▸ **Work instruction**
Transcribe the records below exactly as written, from the opening line through the line that contains "Matching of chambers".

▸ **Data shown**
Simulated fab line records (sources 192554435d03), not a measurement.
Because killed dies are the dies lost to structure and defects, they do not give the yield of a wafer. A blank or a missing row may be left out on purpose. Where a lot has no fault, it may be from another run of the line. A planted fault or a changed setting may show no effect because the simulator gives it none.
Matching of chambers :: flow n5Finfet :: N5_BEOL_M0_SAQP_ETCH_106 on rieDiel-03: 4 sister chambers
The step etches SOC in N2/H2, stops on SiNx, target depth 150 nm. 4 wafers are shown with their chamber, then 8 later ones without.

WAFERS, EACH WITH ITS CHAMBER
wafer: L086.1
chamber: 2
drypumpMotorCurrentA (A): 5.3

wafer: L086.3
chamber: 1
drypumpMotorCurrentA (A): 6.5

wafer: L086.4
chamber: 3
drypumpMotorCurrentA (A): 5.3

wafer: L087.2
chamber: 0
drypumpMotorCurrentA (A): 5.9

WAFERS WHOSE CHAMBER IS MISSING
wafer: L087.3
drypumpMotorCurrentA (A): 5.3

▸ **Answer section**
Simulated fab line records (sources 192554435d03), not a measurement.
Because killed dies are the dies lost to structure and defects, they do not give the yield of a wafer. A blank or a missing row may be left out on purpose. Where a lot has no fault, it may be from another run of the line. A planted fault or a changed setting may show no effect because the simulator gives it none.
Matching of chambers :: flow n5Finfet :: N5_BEOL_M0_SAQP_ETCH_106 on rieDiel-03: 4 sister chambers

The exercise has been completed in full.